» **Exercise data**
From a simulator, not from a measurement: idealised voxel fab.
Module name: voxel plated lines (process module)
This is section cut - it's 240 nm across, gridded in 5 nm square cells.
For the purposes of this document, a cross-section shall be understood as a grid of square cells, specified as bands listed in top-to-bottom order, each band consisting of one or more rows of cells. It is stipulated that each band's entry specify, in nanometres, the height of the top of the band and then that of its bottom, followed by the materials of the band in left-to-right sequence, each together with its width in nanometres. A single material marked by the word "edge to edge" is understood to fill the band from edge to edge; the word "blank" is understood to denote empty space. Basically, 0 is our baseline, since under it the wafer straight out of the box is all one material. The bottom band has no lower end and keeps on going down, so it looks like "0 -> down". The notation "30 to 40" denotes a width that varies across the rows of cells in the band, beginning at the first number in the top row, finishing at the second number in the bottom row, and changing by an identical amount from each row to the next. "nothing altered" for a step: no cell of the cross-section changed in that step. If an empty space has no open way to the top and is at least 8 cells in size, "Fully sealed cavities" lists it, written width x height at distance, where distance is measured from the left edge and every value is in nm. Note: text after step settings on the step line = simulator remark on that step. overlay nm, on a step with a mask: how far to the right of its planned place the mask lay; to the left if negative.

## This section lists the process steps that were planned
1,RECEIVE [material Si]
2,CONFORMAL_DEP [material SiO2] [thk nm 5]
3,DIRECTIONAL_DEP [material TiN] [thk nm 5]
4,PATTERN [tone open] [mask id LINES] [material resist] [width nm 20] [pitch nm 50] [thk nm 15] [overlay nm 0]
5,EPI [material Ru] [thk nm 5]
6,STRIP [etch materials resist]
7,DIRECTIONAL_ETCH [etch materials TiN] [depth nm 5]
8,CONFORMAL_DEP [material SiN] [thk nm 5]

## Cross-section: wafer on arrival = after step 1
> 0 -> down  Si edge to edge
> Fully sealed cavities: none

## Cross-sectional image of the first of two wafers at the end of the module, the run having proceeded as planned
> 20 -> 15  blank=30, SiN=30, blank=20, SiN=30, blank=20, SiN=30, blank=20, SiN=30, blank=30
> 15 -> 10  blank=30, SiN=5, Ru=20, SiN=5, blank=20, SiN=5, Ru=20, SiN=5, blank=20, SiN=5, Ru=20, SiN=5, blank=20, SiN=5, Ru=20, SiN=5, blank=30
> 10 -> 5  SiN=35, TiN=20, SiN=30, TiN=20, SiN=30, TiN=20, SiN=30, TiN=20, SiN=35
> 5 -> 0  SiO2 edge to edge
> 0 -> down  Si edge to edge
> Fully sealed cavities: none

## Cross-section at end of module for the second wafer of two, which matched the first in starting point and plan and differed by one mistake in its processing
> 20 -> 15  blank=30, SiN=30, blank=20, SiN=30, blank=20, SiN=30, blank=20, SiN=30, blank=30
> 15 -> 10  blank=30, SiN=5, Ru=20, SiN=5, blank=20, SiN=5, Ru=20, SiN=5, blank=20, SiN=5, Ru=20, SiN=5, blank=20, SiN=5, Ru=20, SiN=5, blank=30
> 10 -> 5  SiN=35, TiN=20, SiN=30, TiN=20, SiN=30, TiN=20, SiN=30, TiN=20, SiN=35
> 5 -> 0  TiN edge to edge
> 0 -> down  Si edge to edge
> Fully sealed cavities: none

» **Work item**
Output exactly the lines of the records from the first through the one bearing "This is section", both ends included.

» **Task result**
From a simulator, not from a measurement: idealised voxel fab.
Module name: voxel plated lines (process module)
This is section cut - it's 240 nm across, gridded in 5 nm square cells.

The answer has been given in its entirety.